§ **Activity**
A single stretch of the material below is to be transcribed exactly, starting at the line with "Analyst: simulated micrograph, 256" and ending after the line with "Interviewer: Suppose a".

§ **Supplied entries**

-- Opening Marker --

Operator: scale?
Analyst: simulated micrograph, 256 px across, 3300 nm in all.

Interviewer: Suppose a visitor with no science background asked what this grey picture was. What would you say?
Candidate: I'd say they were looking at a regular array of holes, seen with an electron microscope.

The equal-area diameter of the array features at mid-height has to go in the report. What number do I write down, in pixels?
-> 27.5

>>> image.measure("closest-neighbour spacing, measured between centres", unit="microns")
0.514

-- Closing Marker --

§ **Your response**
Analyst: simulated micrograph, 256 px across, 3300 nm in all.

Interviewer: Suppose a visitor with no science background asked what this grey picture was. What would you say?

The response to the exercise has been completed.